Without omitting anything, copy every entry word for word.

(DATA EXCERPTS)

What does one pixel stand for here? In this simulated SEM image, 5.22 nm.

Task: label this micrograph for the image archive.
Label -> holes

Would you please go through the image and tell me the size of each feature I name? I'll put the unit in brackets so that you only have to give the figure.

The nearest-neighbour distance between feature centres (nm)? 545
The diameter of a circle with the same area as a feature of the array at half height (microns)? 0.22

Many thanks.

(End DATA EXCERPTS)

→ **ANSWER AREA**
What does one pixel stand for here? In this simulated SEM image, 5.22 nm.

Task: label this micrograph for the image archive.
Label -> holes

Would you please go through the image and tell me the size of each feature I name? I'll put the unit in brackets so that you only have to give the figure.

The nearest-neighbour distance between feature centres (nm)? 545
The diameter of a circle with the same area as a feature of the array at half height (microns)? 0.22

Many thanks.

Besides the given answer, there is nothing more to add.